- _Dataset entries_

>>>>>

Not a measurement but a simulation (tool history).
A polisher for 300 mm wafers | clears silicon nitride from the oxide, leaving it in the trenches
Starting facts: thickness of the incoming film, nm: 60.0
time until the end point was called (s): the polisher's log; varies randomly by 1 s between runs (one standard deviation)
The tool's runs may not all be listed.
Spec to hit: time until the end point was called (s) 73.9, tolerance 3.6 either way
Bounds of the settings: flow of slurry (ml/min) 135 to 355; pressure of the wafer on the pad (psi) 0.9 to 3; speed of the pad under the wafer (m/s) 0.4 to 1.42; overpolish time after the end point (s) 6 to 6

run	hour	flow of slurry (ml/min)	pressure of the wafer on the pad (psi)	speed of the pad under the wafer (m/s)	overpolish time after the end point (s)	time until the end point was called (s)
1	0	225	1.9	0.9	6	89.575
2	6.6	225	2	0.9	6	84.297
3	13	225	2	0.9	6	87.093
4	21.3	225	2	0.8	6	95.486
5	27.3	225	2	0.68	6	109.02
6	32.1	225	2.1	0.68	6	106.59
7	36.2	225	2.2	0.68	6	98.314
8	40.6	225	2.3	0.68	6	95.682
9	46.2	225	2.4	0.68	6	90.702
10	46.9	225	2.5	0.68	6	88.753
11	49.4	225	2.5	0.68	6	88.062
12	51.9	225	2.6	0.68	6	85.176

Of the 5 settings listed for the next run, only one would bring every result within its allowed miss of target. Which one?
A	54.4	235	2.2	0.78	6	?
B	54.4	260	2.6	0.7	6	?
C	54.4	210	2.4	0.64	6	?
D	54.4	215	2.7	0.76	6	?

<<<<<

- _Activity_
Nothing should be returned except the lines from the first line of the data above through the line with "Bounds of the", each one exact.

- _Answer area_
Not a measurement but a simulation (tool history).
A polisher for 300 mm wafers | clears silicon nitride from the oxide, leaving it in the trenches
Starting facts: thickness of the incoming film, nm: 60.0
time until the end point was called (s): the polisher's log; varies randomly by 1 s between runs (one standard deviation)
The tool's runs may not all be listed.
Spec to hit: time until the end point was called (s) 73.9, tolerance 3.6 either way
Bounds of the settings: flow of slurry (ml/min) 135 to 355; pressure of the wafer on the pad (psi) 0.9 to 3; speed of the pad under the wafer (m/s) 0.4 to 1.42; overpolish time after the end point (s) 6 to 6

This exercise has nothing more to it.